● Entries provided:
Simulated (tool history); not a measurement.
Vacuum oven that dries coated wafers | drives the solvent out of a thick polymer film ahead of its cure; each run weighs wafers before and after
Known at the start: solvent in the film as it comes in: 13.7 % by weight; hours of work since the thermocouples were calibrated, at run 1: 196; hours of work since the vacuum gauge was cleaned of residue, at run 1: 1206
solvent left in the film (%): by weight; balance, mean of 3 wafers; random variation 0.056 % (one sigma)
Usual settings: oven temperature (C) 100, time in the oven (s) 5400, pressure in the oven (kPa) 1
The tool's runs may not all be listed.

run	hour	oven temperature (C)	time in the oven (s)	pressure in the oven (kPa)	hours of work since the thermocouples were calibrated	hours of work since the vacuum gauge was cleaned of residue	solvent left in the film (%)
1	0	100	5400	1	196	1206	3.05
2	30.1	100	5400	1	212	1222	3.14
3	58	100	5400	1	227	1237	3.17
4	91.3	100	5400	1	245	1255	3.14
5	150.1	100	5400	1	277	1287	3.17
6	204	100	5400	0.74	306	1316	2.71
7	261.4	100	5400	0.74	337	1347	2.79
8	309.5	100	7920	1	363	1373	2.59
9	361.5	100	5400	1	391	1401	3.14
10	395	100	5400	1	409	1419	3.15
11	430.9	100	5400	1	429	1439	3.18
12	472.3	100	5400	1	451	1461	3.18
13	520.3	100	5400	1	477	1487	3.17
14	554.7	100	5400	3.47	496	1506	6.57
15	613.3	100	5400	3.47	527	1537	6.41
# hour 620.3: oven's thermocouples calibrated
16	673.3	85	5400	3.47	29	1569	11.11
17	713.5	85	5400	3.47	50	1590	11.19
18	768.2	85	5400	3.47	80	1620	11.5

● Assigned task:
Output the data above exactly, please, line for line.

● Response:
Simulated (tool history); not a measurement.
Vacuum oven that dries coated wafers | drives the solvent out of a thick polymer film ahead of its cure; each run weighs wafers before and after
Known at the start: solvent in the film as it comes in: 13.7 % by weight; hours of work since the thermocouples were calibrated, at run 1: 196; hours of work since the vacuum gauge was cleaned of residue, at run 1: 1206
solvent left in the film (%): by weight; balance, mean of 3 wafers; random variation 0.056 % (one sigma)
Usual settings: oven temperature (C) 100, time in the oven (s) 5400, pressure in the oven (kPa) 1
The tool's runs may not all be listed.

run	hour	oven temperature (C)	time in the oven (s)	pressure in the oven (kPa)	hours of work since the thermocouples were calibrated	hours of work since the vacuum gauge was cleaned of residue	solvent left in the film (%)
1	0	100	5400	1	196	1206	3.05
2	30.1	100	5400	1	212	1222	3.14
3	58	100	5400	1	227	1237	3.17
4	91.3	100	5400	1	245	1255	3.14
5	150.1	100	5400	1	277	1287	3.17
6	204	100	5400	0.74	306	1316	2.71
7	261.4	100	5400	0.74	337	1347	2.79
8	309.5	100	7920	1	363	1373	2.59
9	361.5	100	5400	1	391	1401	3.14
10	395	100	5400	1	409	1419	3.15
11	430.9	100	5400	1	429	1439	3.18
12	472.3	100	5400	1	451	1461	3.18
13	520.3	100	5400	1	477	1487	3.17
14	554.7	100	5400	3.47	496	1506	6.57
15	613.3	100	5400	3.47	527	1537	6.41
# hour 620.3: oven's thermocouples calibrated
16	673.3	85	5400	3.47	29	1569	11.11
17	713.5	85	5400	3.47	50	1590	11.19
18	768.2	85	5400	3.47	80	1620	11.5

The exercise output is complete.